===== DATA EXTRACT =====

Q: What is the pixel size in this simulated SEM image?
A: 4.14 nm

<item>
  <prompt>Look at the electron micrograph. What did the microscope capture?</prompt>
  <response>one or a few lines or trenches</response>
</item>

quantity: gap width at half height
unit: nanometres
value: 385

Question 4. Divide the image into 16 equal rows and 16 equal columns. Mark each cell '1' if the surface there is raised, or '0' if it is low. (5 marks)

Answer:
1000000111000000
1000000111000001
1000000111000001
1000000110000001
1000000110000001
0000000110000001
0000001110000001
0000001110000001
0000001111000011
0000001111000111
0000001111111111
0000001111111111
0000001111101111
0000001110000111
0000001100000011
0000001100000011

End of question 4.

=====

WORK ORDER
Precisely as given, transcribe all of the entries above.

EXERCISE ANSWER
Q: What is the pixel size in this simulated SEM image?
A: 4.14 nm

<item>
  <prompt>Look at the electron micrograph. What did the microscope capture?</prompt>
  <response>one or a few lines or trenches</response>
</item>

quantity: gap width at half height
unit: nanometres
value: 385

Question 4. Divide the image into 16 equal rows and 16 equal columns. Mark each cell '1' if the surface there is raised, or '0' if it is low. (5 marks)

Answer:
1000000111000000
1000000111000001
1000000111000001
1000000110000001
1000000110000001
0000000110000001
0000001110000001
0000001110000001
0000001111000011
0000001111000111
0000001111111111
0000001111111111
0000001111101111
0000001110000111
0000001100000011
0000001100000011

End of question 4.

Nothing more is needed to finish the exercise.